#### [PROVIDED INFORMATION]
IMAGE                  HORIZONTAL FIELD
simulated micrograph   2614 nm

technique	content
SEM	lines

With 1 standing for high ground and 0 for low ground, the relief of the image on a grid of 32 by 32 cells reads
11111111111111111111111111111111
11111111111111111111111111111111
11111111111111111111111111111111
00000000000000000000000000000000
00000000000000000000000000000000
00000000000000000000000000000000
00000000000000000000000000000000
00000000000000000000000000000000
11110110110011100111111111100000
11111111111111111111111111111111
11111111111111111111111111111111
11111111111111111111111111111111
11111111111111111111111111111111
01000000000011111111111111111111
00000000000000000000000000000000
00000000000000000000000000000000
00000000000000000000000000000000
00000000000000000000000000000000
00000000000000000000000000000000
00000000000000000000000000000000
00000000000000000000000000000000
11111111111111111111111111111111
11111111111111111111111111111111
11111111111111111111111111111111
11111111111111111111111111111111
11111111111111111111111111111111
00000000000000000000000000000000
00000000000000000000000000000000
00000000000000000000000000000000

#### [WORK ORDER]
The reply should consist solely of the lines of the data, exact, from the opening line through the line with "11110110110011100111111111100000", inclusive.

#### [REPLY]
IMAGE                  HORIZONTAL FIELD
simulated micrograph   2614 nm

technique	content
SEM	lines

With 1 standing for high ground and 0 for low ground, the relief of the image on a grid of 32 by 32 cells reads
11111111111111111111111111111111
11111111111111111111111111111111
11111111111111111111111111111111
00000000000000000000000000000000
00000000000000000000000000000000
00000000000000000000000000000000
00000000000000000000000000000000
00000000000000000000000000000000
11110110110011100111111111100000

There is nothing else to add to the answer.